DATA LISTING below:

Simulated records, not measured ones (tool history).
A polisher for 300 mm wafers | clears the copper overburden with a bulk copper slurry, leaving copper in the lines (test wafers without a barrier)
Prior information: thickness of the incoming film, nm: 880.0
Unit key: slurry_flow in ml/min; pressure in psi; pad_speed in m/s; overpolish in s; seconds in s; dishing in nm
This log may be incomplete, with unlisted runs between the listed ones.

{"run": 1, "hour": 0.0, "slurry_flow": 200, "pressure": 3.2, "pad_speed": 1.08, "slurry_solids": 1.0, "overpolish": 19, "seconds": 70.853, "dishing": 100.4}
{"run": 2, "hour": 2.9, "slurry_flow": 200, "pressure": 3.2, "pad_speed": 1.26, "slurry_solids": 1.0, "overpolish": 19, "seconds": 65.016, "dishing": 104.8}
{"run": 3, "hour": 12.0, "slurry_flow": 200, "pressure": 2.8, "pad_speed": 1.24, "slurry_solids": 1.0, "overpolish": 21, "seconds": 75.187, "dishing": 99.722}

End of DATA LISTING.

**ACTIVITY**
Quote exactly the opening line of the material above and every line after it, up to and including the line that contains "Unit key: slurry_flow".

**TASK OUTPUT**
Simulated records, not measured ones (tool history).
A polisher for 300 mm wafers | clears the copper overburden with a bulk copper slurry, leaving copper in the lines (test wafers without a barrier)
Prior information: thickness of the incoming film, nm: 880.0
Unit key: slurry_flow in ml/min; pressure in psi; pad_speed in m/s; overpolish in s; seconds in s; dishing in nm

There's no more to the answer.